_REQUIRED ACTION_
Given the entries that follow, write out exactly the lines starting at the one containing "S2: pressure of the wafer on the pad; psi" and ending at the one containing "film removed (Å): the", both ends included, and only those.

_ENTRIES PROVIDED_
= Beginning of Section =
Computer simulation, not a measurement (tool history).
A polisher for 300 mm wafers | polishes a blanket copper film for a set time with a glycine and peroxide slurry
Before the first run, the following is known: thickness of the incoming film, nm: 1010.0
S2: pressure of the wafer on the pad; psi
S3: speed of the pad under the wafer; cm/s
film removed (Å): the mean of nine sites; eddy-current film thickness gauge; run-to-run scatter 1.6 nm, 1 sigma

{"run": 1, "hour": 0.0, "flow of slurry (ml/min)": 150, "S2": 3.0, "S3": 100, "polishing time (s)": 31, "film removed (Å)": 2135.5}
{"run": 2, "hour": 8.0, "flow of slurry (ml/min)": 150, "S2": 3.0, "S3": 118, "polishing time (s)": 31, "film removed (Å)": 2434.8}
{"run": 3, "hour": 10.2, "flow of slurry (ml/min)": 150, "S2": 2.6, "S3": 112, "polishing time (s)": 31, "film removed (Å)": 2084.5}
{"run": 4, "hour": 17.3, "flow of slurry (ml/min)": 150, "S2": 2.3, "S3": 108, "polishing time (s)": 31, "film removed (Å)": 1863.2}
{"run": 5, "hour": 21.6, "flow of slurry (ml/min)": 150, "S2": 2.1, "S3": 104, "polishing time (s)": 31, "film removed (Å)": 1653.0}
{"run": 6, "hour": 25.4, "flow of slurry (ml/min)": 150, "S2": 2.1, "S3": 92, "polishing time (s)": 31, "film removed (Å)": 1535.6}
= End of Section =

_EXPECTED ANSWER_
S2: pressure of the wafer on the pad; psi
S3: speed of the pad under the wafer; cm/s
film removed (Å): the mean of nine sites; eddy-current film thickness gauge; run-to-run scatter 1.6 nm, 1 sigma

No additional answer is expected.